▶ **EXCERPTED DATA**
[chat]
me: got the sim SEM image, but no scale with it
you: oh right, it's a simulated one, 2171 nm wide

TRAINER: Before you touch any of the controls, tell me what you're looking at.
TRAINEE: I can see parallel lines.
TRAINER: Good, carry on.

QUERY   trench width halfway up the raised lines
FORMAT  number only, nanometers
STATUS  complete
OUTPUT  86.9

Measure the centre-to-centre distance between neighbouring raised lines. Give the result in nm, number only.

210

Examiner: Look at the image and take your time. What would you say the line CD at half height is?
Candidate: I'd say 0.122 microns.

▶ **ASSIGNED TASK**
Beginning of the records through the line with "Examiner: Look at": return that span exactly and stop there.

▶ **EXERCISE RESULT**
[chat]
me: got the sim SEM image, but no scale with it
you: oh right, it's a simulated one, 2171 nm wide

TRAINER: Before you touch any of the controls, tell me what you're looking at.
TRAINEE: I can see parallel lines.
TRAINER: Good, carry on.

QUERY   trench width halfway up the raised lines
FORMAT  number only, nanometers
STATUS  complete
OUTPUT  86.9

Measure the centre-to-centre distance between neighbouring raised lines. Give the result in nm, number only.

210

Examiner: Look at the image and take your time. What would you say the line CD at half height is?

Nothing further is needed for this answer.